___ GIVEN RECORDS
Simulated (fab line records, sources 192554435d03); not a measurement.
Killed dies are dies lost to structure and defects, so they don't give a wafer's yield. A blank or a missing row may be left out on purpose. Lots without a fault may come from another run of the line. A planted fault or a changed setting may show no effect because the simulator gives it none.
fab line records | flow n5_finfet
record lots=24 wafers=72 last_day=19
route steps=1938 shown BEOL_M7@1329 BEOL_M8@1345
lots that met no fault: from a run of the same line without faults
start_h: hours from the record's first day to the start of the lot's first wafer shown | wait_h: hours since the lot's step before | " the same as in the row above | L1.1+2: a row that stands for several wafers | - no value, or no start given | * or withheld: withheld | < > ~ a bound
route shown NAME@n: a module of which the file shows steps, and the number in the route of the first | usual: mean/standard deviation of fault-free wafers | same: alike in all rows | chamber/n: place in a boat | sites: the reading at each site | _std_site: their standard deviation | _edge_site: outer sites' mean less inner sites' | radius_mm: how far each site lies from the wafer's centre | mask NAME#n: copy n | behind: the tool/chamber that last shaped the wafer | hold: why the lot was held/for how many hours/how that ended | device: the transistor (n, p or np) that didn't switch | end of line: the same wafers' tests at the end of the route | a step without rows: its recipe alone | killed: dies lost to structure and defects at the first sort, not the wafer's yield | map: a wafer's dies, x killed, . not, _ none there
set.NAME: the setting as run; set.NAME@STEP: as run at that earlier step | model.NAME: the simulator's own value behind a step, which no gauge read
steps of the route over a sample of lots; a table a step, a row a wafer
______

» WORK INSTRUCTION: Each entry above must be retyped exactly.

» TASK RESPONSE:
Simulated (fab line records, sources 192554435d03); not a measurement.
Killed dies are dies lost to structure and defects, so they don't give a wafer's yield. A blank or a missing row may be left out on purpose. Lots without a fault may come from another run of the line. A planted fault or a changed setting may show no effect because the simulator gives it none.
fab line records | flow n5_finfet
record lots=24 wafers=72 last_day=19
route steps=1938 shown BEOL_M7@1329 BEOL_M8@1345
lots that met no fault: from a run of the same line without faults
start_h: hours from the record's first day to the start of the lot's first wafer shown | wait_h: hours since the lot's step before | " the same as in the row above | L1.1+2: a row that stands for several wafers | - no value, or no start given | * or withheld: withheld | < > ~ a bound
route shown NAME@n: a module of which the file shows steps, and the number in the route of the first | usual: mean/standard deviation of fault-free wafers | same: alike in all rows | chamber/n: place in a boat | sites: the reading at each site | _std_site: their standard deviation | _edge_site: outer sites' mean less inner sites' | radius_mm: how far each site lies from the wafer's centre | mask NAME#n: copy n | behind: the tool/chamber that last shaped the wafer | hold: why the lot was held/for how many hours/how that ended | device: the transistor (n, p or np) that didn't switch | end of line: the same wafers' tests at the end of the route | a step without rows: its recipe alone | killed: dies lost to structure and defects at the first sort, not the wafer's yield | map: a wafer's dies, x killed, . not, _ none there
set.NAME: the setting as run; set.NAME@STEP: as run at that earlier step | model.NAME: the simulator's own value behind a step, which no gauge read
steps of the route over a sample of lots; a table a step, a row a wafer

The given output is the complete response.